- _Material supplied_
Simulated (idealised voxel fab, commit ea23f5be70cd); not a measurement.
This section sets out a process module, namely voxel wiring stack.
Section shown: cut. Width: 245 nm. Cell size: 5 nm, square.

- _Action item_
Your answer should consist of every record, printed exactly as given.

- _Exercise answer_
Simulated (idealised voxel fab, commit ea23f5be70cd); not a measurement.
This section sets out a process module, namely voxel wiring stack.
Section shown: cut. Width: 245 nm. Cell size: 5 nm, square.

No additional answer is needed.